GIVEN DATA -
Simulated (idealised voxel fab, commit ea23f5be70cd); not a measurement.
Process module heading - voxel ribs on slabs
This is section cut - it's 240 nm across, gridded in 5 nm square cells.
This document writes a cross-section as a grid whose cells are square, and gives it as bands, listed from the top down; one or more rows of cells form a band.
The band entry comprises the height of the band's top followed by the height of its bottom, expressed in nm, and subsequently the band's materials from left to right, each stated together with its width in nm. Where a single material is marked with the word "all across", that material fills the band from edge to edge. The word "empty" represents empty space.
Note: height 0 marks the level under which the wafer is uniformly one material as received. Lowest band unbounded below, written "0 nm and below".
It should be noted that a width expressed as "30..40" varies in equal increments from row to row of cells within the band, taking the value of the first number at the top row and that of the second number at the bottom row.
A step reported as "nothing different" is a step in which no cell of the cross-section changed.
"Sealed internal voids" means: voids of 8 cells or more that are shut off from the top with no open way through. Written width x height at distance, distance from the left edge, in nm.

REQUIREMENT -
Please copy only the lines between the first line of the entries and the line with "This is section", keeping those two end lines as well, exactly as written.

SOLUTION -
Simulated (idealised voxel fab, commit ea23f5be70cd); not a measurement.
Process module heading - voxel ribs on slabs
This is section cut - it's 240 nm across, gridded in 5 nm square cells.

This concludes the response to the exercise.